Work task
Which lines run from the start of the data below to the line containing "Square cells of"? Set them down exactly, with none added.

#### Data shown

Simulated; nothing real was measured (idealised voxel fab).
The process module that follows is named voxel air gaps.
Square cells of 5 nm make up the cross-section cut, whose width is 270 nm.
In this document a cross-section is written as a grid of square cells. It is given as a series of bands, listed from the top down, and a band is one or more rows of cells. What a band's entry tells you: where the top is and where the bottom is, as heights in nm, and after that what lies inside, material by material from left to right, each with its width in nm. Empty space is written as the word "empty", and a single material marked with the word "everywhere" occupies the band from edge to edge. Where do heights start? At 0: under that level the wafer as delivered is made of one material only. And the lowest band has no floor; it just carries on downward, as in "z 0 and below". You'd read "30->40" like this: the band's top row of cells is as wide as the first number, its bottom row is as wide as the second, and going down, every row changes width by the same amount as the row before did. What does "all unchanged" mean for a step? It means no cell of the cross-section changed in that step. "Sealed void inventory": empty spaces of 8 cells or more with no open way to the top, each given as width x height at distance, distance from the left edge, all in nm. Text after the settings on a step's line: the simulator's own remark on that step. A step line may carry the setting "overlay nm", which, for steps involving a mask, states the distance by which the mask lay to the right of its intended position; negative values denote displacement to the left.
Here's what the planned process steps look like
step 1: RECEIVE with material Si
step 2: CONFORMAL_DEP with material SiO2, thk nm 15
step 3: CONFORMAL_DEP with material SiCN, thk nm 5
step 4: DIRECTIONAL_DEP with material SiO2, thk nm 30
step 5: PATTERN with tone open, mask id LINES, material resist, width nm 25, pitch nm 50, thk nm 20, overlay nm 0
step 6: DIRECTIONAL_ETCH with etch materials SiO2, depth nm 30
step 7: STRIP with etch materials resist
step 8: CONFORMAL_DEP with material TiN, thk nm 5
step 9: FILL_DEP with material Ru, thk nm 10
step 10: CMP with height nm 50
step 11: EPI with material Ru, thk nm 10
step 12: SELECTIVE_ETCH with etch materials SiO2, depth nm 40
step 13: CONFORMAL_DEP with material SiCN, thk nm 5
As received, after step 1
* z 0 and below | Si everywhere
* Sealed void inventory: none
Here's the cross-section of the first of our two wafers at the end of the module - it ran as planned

########

Response area
Simulated; nothing real was measured (idealised voxel fab).
The process module that follows is named voxel air gaps.
Square cells of 5 nm make up the cross-section cut, whose width is 270 nm.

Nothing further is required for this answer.